:: Supplied material ::
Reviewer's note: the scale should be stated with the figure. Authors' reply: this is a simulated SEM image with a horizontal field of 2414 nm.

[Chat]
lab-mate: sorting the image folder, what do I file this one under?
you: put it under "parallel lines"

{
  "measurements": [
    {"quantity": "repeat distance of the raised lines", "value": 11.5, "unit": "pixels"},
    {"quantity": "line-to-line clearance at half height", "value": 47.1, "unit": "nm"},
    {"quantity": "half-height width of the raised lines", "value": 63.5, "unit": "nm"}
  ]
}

:: Work order ::
Lines from the top of the entries through the line with "you: put it" are to be transcribed exactly, and nothing more.

:: Solution ::
Reviewer's note: the scale should be stated with the figure. Authors' reply: this is a simulated SEM image with a horizontal field of 2414 nm.

[Chat]
lab-mate: sorting the image folder, what do I file this one under?
you: put it under "parallel lines"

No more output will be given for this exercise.